_Extracted records:_
• • •

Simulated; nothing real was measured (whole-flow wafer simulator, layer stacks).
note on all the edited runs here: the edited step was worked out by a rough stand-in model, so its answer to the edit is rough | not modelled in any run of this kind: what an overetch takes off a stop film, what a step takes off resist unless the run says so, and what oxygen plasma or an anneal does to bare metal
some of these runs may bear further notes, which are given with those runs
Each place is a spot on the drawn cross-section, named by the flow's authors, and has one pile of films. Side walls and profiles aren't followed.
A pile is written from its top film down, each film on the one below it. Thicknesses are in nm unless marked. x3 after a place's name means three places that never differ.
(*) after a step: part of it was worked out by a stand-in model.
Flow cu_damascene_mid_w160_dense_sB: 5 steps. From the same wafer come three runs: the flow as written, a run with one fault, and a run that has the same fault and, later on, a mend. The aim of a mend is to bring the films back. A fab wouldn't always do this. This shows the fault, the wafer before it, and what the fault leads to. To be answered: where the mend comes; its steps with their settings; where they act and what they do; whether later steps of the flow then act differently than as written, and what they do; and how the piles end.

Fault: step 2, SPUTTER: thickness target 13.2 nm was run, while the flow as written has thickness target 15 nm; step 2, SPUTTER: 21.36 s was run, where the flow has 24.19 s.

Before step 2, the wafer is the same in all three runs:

• • •

_Work instruction:_ Give back each record above exactly as written.

_Answer space:_
Simulated; nothing real was measured (whole-flow wafer simulator, layer stacks).
note on all the edited runs here: the edited step was worked out by a rough stand-in model, so its answer to the edit is rough | not modelled in any run of this kind: what an overetch takes off a stop film, what a step takes off resist unless the run says so, and what oxygen plasma or an anneal does to bare metal
some of these runs may bear further notes, which are given with those runs
Each place is a spot on the drawn cross-section, named by the flow's authors, and has one pile of films. Side walls and profiles aren't followed.
A pile is written from its top film down, each film on the one below it. Thicknesses are in nm unless marked. x3 after a place's name means three places that never differ.
(*) after a step: part of it was worked out by a stand-in model.
Flow cu_damascene_mid_w160_dense_sB: 5 steps. From the same wafer come three runs: the flow as written, a run with one fault, and a run that has the same fault and, later on, a mend. The aim of a mend is to bring the films back. A fab wouldn't always do this. This shows the fault, the wafer before it, and what the fault leads to. To be answered: where the mend comes; its steps with their settings; where they act and what they do; whether later steps of the flow then act differently than as written, and what they do; and how the piles end.

Fault: step 2, SPUTTER: thickness target 13.2 nm was run, while the flow as written has thickness target 15 nm; step 2, SPUTTER: 21.36 s was run, where the flow has 24.19 s.

Before step 2, the wafer is the same in all three runs:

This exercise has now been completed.